## Assignment
Write out exactly the first lines of the listing, ending on the line that contains "Any step labelled".

[Entries supplied Boundary: Start]

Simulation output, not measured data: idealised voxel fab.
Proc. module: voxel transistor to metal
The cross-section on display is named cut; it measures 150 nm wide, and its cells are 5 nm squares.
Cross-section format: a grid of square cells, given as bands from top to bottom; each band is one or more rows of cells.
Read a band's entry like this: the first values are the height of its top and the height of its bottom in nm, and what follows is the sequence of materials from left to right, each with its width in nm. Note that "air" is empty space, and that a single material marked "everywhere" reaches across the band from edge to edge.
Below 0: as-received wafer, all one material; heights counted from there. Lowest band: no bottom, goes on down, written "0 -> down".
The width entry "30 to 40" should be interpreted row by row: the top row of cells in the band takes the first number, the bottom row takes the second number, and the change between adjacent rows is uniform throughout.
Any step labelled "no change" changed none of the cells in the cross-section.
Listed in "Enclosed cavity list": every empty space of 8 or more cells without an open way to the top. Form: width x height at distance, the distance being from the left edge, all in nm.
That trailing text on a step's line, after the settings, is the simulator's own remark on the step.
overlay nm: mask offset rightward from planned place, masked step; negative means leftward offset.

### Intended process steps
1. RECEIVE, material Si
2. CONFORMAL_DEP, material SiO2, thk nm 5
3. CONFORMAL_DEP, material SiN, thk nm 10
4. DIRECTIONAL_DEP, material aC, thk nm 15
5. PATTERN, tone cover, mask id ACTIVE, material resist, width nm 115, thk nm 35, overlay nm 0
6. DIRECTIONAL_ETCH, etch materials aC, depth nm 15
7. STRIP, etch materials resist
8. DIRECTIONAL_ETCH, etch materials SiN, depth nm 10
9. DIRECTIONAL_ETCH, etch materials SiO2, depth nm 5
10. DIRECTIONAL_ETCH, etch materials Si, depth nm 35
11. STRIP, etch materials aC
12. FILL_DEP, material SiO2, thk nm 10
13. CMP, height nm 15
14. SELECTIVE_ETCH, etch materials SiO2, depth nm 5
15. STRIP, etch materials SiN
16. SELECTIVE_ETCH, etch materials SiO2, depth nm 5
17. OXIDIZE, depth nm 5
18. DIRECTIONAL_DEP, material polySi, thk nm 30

[Entries supplied Boundary: End]

## Your solution
Simulation output, not measured data: idealised voxel fab.
Proc. module: voxel transistor to metal
The cross-section on display is named cut; it measures 150 nm wide, and its cells are 5 nm squares.
Cross-section format: a grid of square cells, given as bands from top to bottom; each band is one or more rows of cells.
Read a band's entry like this: the first values are the height of its top and the height of its bottom in nm, and what follows is the sequence of materials from left to right, each with its width in nm. Note that "air" is empty space, and that a single material marked "everywhere" reaches across the band from edge to edge.
Below 0: as-received wafer, all one material; heights counted from there. Lowest band: no bottom, goes on down, written "0 -> down".
The width entry "30 to 40" should be interpreted row by row: the top row of cells in the band takes the first number, the bottom row takes the second number, and the change between adjacent rows is uniform throughout.
Any step labelled "no change" changed none of the cells in the cross-section.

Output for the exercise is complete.